** Opening GIVEN DATA block **

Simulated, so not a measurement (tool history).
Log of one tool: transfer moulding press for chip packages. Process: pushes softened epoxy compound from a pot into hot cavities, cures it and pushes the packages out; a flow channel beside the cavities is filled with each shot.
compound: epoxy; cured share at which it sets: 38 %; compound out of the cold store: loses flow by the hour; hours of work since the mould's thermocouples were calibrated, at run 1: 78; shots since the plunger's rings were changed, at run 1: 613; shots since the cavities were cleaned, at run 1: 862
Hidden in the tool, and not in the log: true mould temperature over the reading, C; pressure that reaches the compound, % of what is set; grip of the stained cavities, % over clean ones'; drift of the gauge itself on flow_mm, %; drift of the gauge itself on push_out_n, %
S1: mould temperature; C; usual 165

** Closing GIVEN DATA block **

Above are some records; extract every one of them exactly.

Simulated, so not a measurement (tool history).
Log of one tool: transfer moulding press for chip packages. Process: pushes softened epoxy compound from a pot into hot cavities, cures it and pushes the packages out; a flow channel beside the cavities is filled with each shot.
compound: epoxy; cured share at which it sets: 38 %; compound out of the cold store: loses flow by the hour; hours of work since the mould's thermocouples were calibrated, at run 1: 78; shots since the plunger's rings were changed, at run 1: 613; shots since the cavities were cleaned, at run 1: 862
Hidden in the tool, and not in the log: true mould temperature over the reading, C; pressure that reaches the compound, % of what is set; grip of the stained cavities, % over clean ones'; drift of the gauge itself on flow_mm, %; drift of the gauge itself on push_out_n, %
S1: mould temperature; C; usual 165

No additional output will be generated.